BRIEF: Starting at the top of the entries below, set down every line exactly, please, until you reach the line with "Height 0 is", which is included too.

━━━━

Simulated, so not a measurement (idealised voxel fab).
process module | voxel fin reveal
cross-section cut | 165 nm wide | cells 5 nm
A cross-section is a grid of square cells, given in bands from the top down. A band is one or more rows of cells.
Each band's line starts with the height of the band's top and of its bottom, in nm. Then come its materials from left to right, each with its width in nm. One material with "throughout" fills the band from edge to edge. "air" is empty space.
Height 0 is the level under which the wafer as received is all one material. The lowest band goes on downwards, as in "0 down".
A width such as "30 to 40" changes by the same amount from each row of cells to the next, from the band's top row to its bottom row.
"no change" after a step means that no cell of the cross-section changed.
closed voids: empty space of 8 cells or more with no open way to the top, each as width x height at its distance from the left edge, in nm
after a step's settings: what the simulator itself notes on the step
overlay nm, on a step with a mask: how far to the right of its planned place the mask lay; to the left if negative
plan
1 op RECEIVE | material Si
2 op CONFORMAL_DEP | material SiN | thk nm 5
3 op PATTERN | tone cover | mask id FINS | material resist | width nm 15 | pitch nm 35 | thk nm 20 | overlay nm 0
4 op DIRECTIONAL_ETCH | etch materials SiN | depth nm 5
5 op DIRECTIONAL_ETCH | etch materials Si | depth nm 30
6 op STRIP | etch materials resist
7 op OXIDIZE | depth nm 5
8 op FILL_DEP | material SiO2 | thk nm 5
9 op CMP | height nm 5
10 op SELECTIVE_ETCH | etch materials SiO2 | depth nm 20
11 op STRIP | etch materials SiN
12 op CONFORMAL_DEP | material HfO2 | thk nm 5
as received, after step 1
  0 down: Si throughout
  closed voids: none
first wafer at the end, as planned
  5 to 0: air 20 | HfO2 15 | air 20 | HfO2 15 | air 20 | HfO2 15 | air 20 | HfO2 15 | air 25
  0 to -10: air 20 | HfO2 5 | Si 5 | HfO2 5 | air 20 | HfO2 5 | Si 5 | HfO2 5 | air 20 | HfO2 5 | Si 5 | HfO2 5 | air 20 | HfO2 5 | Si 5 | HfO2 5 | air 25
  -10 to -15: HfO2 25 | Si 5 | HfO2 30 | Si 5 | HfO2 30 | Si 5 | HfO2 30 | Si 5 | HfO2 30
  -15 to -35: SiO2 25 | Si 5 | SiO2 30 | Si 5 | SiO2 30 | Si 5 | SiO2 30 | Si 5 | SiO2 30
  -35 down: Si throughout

━━━━

TASK ANSWER:
Simulated, so not a measurement (idealised voxel fab).
process module | voxel fin reveal
cross-section cut | 165 nm wide | cells 5 nm
A cross-section is a grid of square cells, given in bands from the top down. A band is one or more rows of cells.
Each band's line starts with the height of the band's top and of its bottom, in nm. Then come its materials from left to right, each with its width in nm. One material with "throughout" fills the band from edge to edge. "air" is empty space.
Height 0 is the level under which the wafer as received is all one material. The lowest band goes on downwards, as in "0 down".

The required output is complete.